Exercise: Below are some entries; set them all down exactly.

# # # # # # #
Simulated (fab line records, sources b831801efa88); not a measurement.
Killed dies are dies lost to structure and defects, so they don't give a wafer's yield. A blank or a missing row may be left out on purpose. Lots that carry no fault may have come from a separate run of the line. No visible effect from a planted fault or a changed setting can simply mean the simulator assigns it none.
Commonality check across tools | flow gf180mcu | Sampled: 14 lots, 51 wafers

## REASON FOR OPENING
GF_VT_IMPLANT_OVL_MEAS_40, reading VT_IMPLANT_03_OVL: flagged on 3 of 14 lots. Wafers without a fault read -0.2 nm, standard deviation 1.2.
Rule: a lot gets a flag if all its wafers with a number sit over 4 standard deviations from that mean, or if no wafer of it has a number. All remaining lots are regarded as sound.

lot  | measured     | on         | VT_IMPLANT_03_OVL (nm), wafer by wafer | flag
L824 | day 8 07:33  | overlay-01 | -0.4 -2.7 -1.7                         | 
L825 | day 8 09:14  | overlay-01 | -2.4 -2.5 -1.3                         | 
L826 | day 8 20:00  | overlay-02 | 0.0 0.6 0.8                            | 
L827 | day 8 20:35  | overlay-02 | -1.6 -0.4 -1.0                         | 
# # # # # # #

Exercise response:
Simulated (fab line records, sources b831801efa88); not a measurement.
Killed dies are dies lost to structure and defects, so they don't give a wafer's yield. A blank or a missing row may be left out on purpose. Lots that carry no fault may have come from a separate run of the line. No visible effect from a planted fault or a changed setting can simply mean the simulator assigns it none.
Commonality check across tools | flow gf180mcu | Sampled: 14 lots, 51 wafers

## REASON FOR OPENING
GF_VT_IMPLANT_OVL_MEAS_40, reading VT_IMPLANT_03_OVL: flagged on 3 of 14 lots. Wafers without a fault read -0.2 nm, standard deviation 1.2.
Rule: a lot gets a flag if all its wafers with a number sit over 4 standard deviations from that mean, or if no wafer of it has a number. All remaining lots are regarded as sound.

lot  | measured     | on         | VT_IMPLANT_03_OVL (nm), wafer by wafer | flag
L824 | day 8 07:33  | overlay-01 | -0.4 -2.7 -1.7                         | 
L825 | day 8 09:14  | overlay-01 | -2.4 -2.5 -1.3                         | 
L826 | day 8 20:00  | overlay-02 | 0.0 0.6 0.8                            | 
L827 | day 8 20:35  | overlay-02 | -1.6 -0.4 -1.0                         | 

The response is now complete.